• [Provided material]
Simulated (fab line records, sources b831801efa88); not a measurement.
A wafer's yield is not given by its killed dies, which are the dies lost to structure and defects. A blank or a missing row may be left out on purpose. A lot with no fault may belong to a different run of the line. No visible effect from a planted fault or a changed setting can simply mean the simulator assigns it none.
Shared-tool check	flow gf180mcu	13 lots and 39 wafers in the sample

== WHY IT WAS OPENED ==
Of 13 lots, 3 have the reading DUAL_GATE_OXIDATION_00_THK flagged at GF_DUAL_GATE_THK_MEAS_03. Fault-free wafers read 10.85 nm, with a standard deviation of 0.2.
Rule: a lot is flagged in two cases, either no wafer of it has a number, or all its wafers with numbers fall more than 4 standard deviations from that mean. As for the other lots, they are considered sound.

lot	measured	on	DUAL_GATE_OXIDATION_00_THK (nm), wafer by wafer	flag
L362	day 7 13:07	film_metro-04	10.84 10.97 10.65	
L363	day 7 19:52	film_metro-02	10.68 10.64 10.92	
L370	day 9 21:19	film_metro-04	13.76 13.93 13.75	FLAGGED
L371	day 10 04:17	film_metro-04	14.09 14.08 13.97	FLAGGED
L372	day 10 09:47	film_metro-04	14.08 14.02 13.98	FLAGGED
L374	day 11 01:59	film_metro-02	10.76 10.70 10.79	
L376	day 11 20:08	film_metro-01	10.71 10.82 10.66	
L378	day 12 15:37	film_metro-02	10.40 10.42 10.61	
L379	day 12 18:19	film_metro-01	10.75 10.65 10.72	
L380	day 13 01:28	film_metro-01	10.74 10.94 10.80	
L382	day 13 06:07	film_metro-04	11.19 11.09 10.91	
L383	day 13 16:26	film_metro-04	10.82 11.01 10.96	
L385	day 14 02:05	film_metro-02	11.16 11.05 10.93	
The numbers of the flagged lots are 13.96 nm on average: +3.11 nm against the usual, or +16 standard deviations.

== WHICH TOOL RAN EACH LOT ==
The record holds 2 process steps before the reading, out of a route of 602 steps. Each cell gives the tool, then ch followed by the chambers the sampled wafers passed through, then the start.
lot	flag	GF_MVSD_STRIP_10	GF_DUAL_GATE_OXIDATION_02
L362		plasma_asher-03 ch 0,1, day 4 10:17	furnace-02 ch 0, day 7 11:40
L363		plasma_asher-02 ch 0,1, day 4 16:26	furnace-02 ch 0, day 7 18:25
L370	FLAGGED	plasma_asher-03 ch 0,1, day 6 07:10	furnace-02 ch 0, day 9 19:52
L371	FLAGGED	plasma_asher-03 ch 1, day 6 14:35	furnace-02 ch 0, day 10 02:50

• [Work item] Within the data above, the span starting at the line containing "Rule: a lot" and ending at the line containing "day 9 19:52" is to be retyped exactly, with no other lines.

• [Written answer]
Rule: a lot is flagged in two cases, either no wafer of it has a number, or all its wafers with numbers fall more than 4 standard deviations from that mean. As for the other lots, they are considered sound.

lot	measured	on	DUAL_GATE_OXIDATION_00_THK (nm), wafer by wafer	flag
L362	day 7 13:07	film_metro-04	10.84 10.97 10.65	
L363	day 7 19:52	film_metro-02	10.68 10.64 10.92	
L370	day 9 21:19	film_metro-04	13.76 13.93 13.75	FLAGGED
L371	day 10 04:17	film_metro-04	14.09 14.08 13.97	FLAGGED
L372	day 10 09:47	film_metro-04	14.08 14.02 13.98	FLAGGED
L374	day 11 01:59	film_metro-02	10.76 10.70 10.79	
L376	day 11 20:08	film_metro-01	10.71 10.82 10.66	
L378	day 12 15:37	film_metro-02	10.40 10.42 10.61	
L379	day 12 18:19	film_metro-01	10.75 10.65 10.72	
L380	day 13 01:28	film_metro-01	10.74 10.94 10.80	
L382	day 13 06:07	film_metro-04	11.19 11.09 10.91	
L383	day 13 16:26	film_metro-04	10.82 11.01 10.96	
L385	day 14 02:05	film_metro-02	11.16 11.05 10.93	
The numbers of the flagged lots are 13.96 nm on average: +3.11 nm against the usual, or +16 standard deviations.

== WHICH TOOL RAN EACH LOT ==
The record holds 2 process steps before the reading, out of a route of 602 steps. Each cell gives the tool, then ch followed by the chambers the sampled wafers passed through, then the start.
lot	flag	GF_MVSD_STRIP_10	GF_DUAL_GATE_OXIDATION_02
L362		plasma_asher-03 ch 0,1, day 4 10:17	furnace-02 ch 0, day 7 11:40
L363		plasma_asher-02 ch 0,1, day 4 16:26	furnace-02 ch 0, day 7 18:25
L370	FLAGGED	plasma_asher-03 ch 0,1, day 6 07:10	furnace-02 ch 0, day 9 19:52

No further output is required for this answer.